> _Excerpted data_:
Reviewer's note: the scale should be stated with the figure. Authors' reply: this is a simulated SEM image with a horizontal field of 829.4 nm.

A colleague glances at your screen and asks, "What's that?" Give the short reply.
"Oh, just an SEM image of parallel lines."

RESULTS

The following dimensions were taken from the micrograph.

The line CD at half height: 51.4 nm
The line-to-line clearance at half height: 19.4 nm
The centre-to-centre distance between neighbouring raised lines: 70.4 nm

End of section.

> _Requirement_: Of all the entries above, output exactly the lines between the one holding "The line CD at half height: 51.4 nm" and the one holding "The centre-to-centre distance", inclusive.

> _Response area_:
The line CD at half height: 51.4 nm
The line-to-line clearance at half height: 19.4 nm
The centre-to-centre distance between neighbouring raised lines: 70.4 nm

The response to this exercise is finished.